[Material supplied Boundary: Start]
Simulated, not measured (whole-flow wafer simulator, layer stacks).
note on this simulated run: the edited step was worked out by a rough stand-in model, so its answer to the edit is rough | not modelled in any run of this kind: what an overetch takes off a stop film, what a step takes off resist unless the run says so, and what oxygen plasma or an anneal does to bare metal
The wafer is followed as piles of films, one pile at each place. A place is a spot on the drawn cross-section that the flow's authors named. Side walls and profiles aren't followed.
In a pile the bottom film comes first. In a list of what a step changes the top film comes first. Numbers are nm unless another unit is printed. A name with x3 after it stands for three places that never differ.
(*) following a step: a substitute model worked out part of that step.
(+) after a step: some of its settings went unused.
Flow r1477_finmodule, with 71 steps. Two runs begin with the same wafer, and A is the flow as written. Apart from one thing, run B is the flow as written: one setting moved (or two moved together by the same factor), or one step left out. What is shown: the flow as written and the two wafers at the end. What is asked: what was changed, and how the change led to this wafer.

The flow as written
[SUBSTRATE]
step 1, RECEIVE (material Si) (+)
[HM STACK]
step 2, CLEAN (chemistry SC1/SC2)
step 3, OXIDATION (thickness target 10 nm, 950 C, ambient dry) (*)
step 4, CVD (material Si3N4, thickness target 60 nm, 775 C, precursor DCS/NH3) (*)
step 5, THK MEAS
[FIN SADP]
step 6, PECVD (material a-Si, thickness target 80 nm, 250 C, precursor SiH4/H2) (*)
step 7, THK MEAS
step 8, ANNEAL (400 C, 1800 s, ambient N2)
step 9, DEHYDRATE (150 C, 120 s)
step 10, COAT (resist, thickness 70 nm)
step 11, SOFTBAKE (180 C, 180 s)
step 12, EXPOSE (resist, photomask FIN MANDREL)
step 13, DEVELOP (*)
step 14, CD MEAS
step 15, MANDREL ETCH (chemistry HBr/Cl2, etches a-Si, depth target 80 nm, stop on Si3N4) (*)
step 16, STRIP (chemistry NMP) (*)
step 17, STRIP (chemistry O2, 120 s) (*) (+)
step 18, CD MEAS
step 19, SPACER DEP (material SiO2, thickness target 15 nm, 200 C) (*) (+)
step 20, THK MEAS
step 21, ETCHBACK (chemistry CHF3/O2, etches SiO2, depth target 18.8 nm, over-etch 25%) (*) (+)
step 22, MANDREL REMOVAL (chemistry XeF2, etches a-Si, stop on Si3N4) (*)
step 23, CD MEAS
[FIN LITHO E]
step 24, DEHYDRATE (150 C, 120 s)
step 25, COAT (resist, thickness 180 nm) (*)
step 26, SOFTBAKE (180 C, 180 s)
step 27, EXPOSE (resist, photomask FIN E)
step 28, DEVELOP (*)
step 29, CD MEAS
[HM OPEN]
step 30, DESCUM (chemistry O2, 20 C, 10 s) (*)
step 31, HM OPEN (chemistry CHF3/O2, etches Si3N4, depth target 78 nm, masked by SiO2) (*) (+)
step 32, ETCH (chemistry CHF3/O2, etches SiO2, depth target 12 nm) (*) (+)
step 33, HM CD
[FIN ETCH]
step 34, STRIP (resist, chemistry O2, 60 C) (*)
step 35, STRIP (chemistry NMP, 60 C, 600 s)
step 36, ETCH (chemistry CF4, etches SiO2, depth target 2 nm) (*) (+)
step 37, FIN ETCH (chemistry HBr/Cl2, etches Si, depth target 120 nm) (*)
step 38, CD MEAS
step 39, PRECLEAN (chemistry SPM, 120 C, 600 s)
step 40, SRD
[Material supplied Boundary: End]

| Exercise |
Above are the lines; repeat exactly the ones from the line containing "step 8, ANNEAL (400 C, 1800 s, ambient N2)" down to the line containing "step 39, PRECLEAN", both inclusive.

| Exercise solution |
step 8, ANNEAL (400 C, 1800 s, ambient N2)
step 9, DEHYDRATE (150 C, 120 s)
step 10, COAT (resist, thickness 70 nm)
step 11, SOFTBAKE (180 C, 180 s)
step 12, EXPOSE (resist, photomask FIN MANDREL)
step 13, DEVELOP (*)
step 14, CD MEAS
step 15, MANDREL ETCH (chemistry HBr/Cl2, etches a-Si, depth target 80 nm, stop on Si3N4) (*)
step 16, STRIP (chemistry NMP) (*)
step 17, STRIP (chemistry O2, 120 s) (*) (+)
step 18, CD MEAS
step 19, SPACER DEP (material SiO2, thickness target 15 nm, 200 C) (*) (+)
step 20, THK MEAS
step 21, ETCHBACK (chemistry CHF3/O2, etches SiO2, depth target 18.8 nm, over-etch 25%) (*) (+)
step 22, MANDREL REMOVAL (chemistry XeF2, etches a-Si, stop on Si3N4) (*)
step 23, CD MEAS
[FIN LITHO E]
step 24, DEHYDRATE (150 C, 120 s)
step 25, COAT (resist, thickness 180 nm) (*)
step 26, SOFTBAKE (180 C, 180 s)
step 27, EXPOSE (resist, photomask FIN E)
step 28, DEVELOP (*)
step 29, CD MEAS
[HM OPEN]
step 30, DESCUM (chemistry O2, 20 C, 10 s) (*)
step 31, HM OPEN (chemistry CHF3/O2, etches Si3N4, depth target 78 nm, masked by SiO2) (*) (+)
step 32, ETCH (chemistry CHF3/O2, etches SiO2, depth target 12 nm) (*) (+)
step 33, HM CD
[FIN ETCH]
step 34, STRIP (resist, chemistry O2, 60 C) (*)
step 35, STRIP (chemistry NMP, 60 C, 600 s)
step 36, ETCH (chemistry CF4, etches SiO2, depth target 2 nm) (*) (+)
step 37, FIN ETCH (chemistry HBr/Cl2, etches Si, depth target 120 nm) (*)
step 38, CD MEAS
step 39, PRECLEAN (chemistry SPM, 120 C, 600 s)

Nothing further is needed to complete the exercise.